* _Work order_
All of the data is to be set down again without any alteration.

* _Source information_
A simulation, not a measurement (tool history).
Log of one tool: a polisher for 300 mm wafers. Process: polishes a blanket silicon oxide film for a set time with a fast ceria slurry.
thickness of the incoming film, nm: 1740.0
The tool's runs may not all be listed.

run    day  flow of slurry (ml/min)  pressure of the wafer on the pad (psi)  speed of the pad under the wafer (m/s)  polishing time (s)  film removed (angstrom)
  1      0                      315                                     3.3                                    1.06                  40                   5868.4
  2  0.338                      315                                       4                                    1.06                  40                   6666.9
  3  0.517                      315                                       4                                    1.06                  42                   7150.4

* _Task response_
A simulation, not a measurement (tool history).
Log of one tool: a polisher for 300 mm wafers. Process: polishes a blanket silicon oxide film for a set time with a fast ceria slurry.
thickness of the incoming film, nm: 1740.0
The tool's runs may not all be listed.

run    day  flow of slurry (ml/min)  pressure of the wafer on the pad (psi)  speed of the pad under the wafer (m/s)  polishing time (s)  film removed (angstrom)
  1      0                      315                                     3.3                                    1.06                  40                   5868.4
  2  0.338                      315                                       4                                    1.06                  40                   6666.9
  3  0.517                      315                                       4                                    1.06                  42                   7150.4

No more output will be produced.